══════════════════════════════

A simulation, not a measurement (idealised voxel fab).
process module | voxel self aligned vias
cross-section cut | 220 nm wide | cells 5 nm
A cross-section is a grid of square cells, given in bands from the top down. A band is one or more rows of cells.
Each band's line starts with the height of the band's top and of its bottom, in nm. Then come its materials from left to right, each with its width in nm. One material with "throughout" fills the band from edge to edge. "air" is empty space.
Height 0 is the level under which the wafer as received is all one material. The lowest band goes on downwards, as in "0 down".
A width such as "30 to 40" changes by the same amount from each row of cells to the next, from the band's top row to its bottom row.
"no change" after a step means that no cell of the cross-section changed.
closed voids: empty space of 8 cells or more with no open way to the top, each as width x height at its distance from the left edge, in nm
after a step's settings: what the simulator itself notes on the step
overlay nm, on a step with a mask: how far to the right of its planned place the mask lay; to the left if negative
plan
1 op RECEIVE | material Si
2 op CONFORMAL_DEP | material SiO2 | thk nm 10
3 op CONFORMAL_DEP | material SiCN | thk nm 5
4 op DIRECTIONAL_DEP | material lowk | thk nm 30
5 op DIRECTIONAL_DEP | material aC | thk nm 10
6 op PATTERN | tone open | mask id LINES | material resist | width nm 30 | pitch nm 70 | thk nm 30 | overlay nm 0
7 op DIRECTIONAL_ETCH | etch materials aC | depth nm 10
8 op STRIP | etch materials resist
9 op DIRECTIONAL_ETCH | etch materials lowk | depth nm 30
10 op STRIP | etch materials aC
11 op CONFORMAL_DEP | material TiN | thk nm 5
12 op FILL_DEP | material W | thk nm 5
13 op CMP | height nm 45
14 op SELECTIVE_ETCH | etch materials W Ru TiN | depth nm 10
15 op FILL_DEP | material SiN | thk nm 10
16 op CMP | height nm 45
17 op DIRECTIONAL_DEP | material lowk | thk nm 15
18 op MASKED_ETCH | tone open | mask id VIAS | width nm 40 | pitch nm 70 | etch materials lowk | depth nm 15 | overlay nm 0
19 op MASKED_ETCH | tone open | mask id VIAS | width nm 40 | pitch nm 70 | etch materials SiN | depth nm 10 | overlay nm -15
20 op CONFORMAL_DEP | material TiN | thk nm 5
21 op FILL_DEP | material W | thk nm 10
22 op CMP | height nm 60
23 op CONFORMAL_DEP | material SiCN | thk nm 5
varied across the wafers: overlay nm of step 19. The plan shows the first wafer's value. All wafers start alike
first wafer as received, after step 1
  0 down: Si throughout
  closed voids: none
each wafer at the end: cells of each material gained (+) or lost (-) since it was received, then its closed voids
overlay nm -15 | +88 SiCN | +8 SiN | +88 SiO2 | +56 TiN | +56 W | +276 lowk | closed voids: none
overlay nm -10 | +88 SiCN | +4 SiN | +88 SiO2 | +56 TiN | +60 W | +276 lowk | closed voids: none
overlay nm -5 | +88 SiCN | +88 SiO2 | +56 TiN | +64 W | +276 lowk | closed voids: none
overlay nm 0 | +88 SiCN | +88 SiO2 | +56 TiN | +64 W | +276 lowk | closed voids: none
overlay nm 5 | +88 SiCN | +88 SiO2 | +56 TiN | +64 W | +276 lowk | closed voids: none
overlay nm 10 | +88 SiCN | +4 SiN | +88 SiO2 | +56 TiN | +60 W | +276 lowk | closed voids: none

══════════════════════════════

# Work request:
Nothing should appear in the answer except the lines above from the line with "5 op DIRECTIONAL_DEP" through the line with "overlay nm 5", both included, written out exactly.

# Worked solution:
5 op DIRECTIONAL_DEP | material aC | thk nm 10
6 op PATTERN | tone open | mask id LINES | material resist | width nm 30 | pitch nm 70 | thk nm 30 | overlay nm 0
7 op DIRECTIONAL_ETCH | etch materials aC | depth nm 10
8 op STRIP | etch materials resist
9 op DIRECTIONAL_ETCH | etch materials lowk | depth nm 30
10 op STRIP | etch materials aC
11 op CONFORMAL_DEP | material TiN | thk nm 5
12 op FILL_DEP | material W | thk nm 5
13 op CMP | height nm 45
14 op SELECTIVE_ETCH | etch materials W Ru TiN | depth nm 10
15 op FILL_DEP | material SiN | thk nm 10
16 op CMP | height nm 45
17 op DIRECTIONAL_DEP | material lowk | thk nm 15
18 op MASKED_ETCH | tone open | mask id VIAS | width nm 40 | pitch nm 70 | etch materials lowk | depth nm 15 | overlay nm 0
19 op MASKED_ETCH | tone open | mask id VIAS | width nm 40 | pitch nm 70 | etch materials SiN | depth nm 10 | overlay nm -15
20 op CONFORMAL_DEP | material TiN | thk nm 5
21 op FILL_DEP | material W | thk nm 10
22 op CMP | height nm 60
23 op CONFORMAL_DEP | material SiCN | thk nm 5
varied across the wafers: overlay nm of step 19. The plan shows the first wafer's value. All wafers start alike
first wafer as received, after step 1
  0 down: Si throughout
  closed voids: none
each wafer at the end: cells of each material gained (+) or lost (-) since it was received, then its closed voids
overlay nm -15 | +88 SiCN | +8 SiN | +88 SiO2 | +56 TiN | +56 W | +276 lowk | closed voids: none
overlay nm -10 | +88 SiCN | +4 SiN | +88 SiO2 | +56 TiN | +60 W | +276 lowk | closed voids: none
overlay nm -5 | +88 SiCN | +88 SiO2 | +56 TiN | +64 W | +276 lowk | closed voids: none
overlay nm 0 | +88 SiCN | +88 SiO2 | +56 TiN | +64 W | +276 lowk | closed voids: none
overlay nm 5 | +88 SiCN | +88 SiO2 | +56 TiN | +64 W | +276 lowk | closed voids: none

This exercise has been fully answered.